Work item:
Once the line holding "thickness of the incoming film, nm: 700.0" is found in the listing below, write it out and each later line exactly, up to and including the one holding "run 17 hour=71.3".

Supplied entries:
◆ ◆ ◆ ◆
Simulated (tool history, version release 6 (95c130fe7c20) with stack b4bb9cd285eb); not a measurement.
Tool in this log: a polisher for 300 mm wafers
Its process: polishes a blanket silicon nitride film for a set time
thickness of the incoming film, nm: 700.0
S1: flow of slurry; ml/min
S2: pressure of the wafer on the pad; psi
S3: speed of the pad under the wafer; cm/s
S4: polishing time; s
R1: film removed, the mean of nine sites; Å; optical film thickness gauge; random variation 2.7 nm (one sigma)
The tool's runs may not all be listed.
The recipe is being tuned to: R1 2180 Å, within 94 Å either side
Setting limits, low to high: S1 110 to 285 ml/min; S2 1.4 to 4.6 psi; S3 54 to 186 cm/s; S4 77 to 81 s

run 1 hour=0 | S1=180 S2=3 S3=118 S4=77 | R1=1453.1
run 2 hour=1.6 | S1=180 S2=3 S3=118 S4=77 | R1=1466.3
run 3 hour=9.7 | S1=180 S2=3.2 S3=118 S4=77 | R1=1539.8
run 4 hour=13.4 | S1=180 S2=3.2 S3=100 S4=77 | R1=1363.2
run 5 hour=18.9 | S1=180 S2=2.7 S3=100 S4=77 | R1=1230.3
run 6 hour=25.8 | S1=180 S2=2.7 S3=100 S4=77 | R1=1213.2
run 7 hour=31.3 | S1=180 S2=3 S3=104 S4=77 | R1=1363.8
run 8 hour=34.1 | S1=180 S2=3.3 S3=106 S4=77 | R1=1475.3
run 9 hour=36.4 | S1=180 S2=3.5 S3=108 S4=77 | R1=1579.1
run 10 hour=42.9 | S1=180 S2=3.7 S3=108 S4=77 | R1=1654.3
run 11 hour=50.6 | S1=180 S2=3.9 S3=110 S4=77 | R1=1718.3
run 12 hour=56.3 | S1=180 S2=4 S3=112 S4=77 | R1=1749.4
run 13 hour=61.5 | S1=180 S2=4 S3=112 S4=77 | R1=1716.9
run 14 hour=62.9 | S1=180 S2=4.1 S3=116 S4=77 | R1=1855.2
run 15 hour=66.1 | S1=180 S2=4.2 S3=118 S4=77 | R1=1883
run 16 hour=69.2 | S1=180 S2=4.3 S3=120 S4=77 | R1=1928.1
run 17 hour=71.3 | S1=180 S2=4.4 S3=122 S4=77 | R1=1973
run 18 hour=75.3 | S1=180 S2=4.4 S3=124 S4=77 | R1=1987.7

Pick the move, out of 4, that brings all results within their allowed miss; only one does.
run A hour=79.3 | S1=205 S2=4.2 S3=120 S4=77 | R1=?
◆ ◆ ◆ ◆

Result:
thickness of the incoming film, nm: 700.0
S1: flow of slurry; ml/min
S2: pressure of the wafer on the pad; psi
S3: speed of the pad under the wafer; cm/s
S4: polishing time; s
R1: film removed, the mean of nine sites; Å; optical film thickness gauge; random variation 2.7 nm (one sigma)
The tool's runs may not all be listed.
The recipe is being tuned to: R1 2180 Å, within 94 Å either side
Setting limits, low to high: S1 110 to 285 ml/min; S2 1.4 to 4.6 psi; S3 54 to 186 cm/s; S4 77 to 81 s

run 1 hour=0 | S1=180 S2=3 S3=118 S4=77 | R1=1453.1
run 2 hour=1.6 | S1=180 S2=3 S3=118 S4=77 | R1=1466.3
run 3 hour=9.7 | S1=180 S2=3.2 S3=118 S4=77 | R1=1539.8
run 4 hour=13.4 | S1=180 S2=3.2 S3=100 S4=77 | R1=1363.2
run 5 hour=18.9 | S1=180 S2=2.7 S3=100 S4=77 | R1=1230.3
run 6 hour=25.8 | S1=180 S2=2.7 S3=100 S4=77 | R1=1213.2
run 7 hour=31.3 | S1=180 S2=3 S3=104 S4=77 | R1=1363.8
run 8 hour=34.1 | S1=180 S2=3.3 S3=106 S4=77 | R1=1475.3
run 9 hour=36.4 | S1=180 S2=3.5 S3=108 S4=77 | R1=1579.1
run 10 hour=42.9 | S1=180 S2=3.7 S3=108 S4=77 | R1=1654.3
run 11 hour=50.6 | S1=180 S2=3.9 S3=110 S4=77 | R1=1718.3
run 12 hour=56.3 | S1=180 S2=4 S3=112 S4=77 | R1=1749.4
run 13 hour=61.5 | S1=180 S2=4 S3=112 S4=77 | R1=1716.9
run 14 hour=62.9 | S1=180 S2=4.1 S3=116 S4=77 | R1=1855.2
run 15 hour=66.1 | S1=180 S2=4.2 S3=118 S4=77 | R1=1883
run 16 hour=69.2 | S1=180 S2=4.3 S3=120 S4=77 | R1=1928.1
run 17 hour=71.3 | S1=180 S2=4.4 S3=122 S4=77 | R1=1973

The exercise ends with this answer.